Segment Start: Extracted data
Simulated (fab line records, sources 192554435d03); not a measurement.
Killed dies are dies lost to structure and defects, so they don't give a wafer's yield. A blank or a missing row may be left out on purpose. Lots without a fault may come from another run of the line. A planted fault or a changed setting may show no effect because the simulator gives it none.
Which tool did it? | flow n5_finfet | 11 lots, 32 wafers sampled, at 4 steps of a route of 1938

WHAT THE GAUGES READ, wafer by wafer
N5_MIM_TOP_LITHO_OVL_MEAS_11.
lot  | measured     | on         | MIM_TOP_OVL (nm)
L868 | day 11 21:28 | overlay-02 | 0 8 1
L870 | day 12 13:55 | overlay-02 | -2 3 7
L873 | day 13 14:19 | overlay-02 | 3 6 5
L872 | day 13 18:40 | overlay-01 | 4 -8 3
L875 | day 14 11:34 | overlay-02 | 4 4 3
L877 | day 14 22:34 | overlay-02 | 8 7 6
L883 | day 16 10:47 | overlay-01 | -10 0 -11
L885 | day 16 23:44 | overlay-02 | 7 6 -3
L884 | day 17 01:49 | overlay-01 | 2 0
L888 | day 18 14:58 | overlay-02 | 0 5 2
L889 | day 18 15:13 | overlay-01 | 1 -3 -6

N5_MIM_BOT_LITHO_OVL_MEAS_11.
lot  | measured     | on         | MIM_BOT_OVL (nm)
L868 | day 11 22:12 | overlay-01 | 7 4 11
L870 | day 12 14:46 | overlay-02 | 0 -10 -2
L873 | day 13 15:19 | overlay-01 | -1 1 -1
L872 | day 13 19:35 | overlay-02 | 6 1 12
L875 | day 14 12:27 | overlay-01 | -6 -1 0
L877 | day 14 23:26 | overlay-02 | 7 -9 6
Segment End: Extracted data

**Work order:** Quote exactly the lines running from the start of the listing above through the line where "L884 | day 17 01:49 | overlay-01 | 2 0" is found, and output no other lines.

**Your solution:**
Simulated (fab line records, sources 192554435d03); not a measurement.
Killed dies are dies lost to structure and defects, so they don't give a wafer's yield. A blank or a missing row may be left out on purpose. Lots without a fault may come from another run of the line. A planted fault or a changed setting may show no effect because the simulator gives it none.
Which tool did it? | flow n5_finfet | 11 lots, 32 wafers sampled, at 4 steps of a route of 1938

WHAT THE GAUGES READ, wafer by wafer
N5_MIM_TOP_LITHO_OVL_MEAS_11.
lot  | measured     | on         | MIM_TOP_OVL (nm)
L868 | day 11 21:28 | overlay-02 | 0 8 1
L870 | day 12 13:55 | overlay-02 | -2 3 7
L873 | day 13 14:19 | overlay-02 | 3 6 5
L872 | day 13 18:40 | overlay-01 | 4 -8 3
L875 | day 14 11:34 | overlay-02 | 4 4 3
L877 | day 14 22:34 | overlay-02 | 8 7 6
L883 | day 16 10:47 | overlay-01 | -10 0 -11
L885 | day 16 23:44 | overlay-02 | 7 6 -3
L884 | day 17 01:49 | overlay-01 | 2 0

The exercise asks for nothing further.